* Work item
From the listing below, set down exactly the lines between the one holding "Priya: Top to" and the one holding "Tom: empty 68, HfO2", inclusive. No other line is wanted.

++++ Data extract ++++
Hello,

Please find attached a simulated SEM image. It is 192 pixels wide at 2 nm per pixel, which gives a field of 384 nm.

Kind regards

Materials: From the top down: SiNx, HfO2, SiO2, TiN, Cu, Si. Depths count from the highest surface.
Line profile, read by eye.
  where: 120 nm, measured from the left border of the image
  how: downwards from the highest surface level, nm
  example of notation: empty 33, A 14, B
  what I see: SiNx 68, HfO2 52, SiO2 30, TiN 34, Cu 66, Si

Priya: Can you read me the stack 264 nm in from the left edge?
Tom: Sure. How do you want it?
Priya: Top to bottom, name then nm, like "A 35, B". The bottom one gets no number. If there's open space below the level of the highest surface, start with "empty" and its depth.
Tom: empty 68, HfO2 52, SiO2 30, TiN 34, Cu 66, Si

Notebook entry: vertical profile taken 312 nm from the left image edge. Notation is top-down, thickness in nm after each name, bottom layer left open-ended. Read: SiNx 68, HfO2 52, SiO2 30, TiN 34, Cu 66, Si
++++

* Result
Priya: Top to bottom, name then nm, like "A 35, B". The bottom one gets no number. If there's open space below the level of the highest surface, start with "empty" and its depth.
Tom: empty 68, HfO2 52, SiO2 30, TiN 34, Cu 66, Si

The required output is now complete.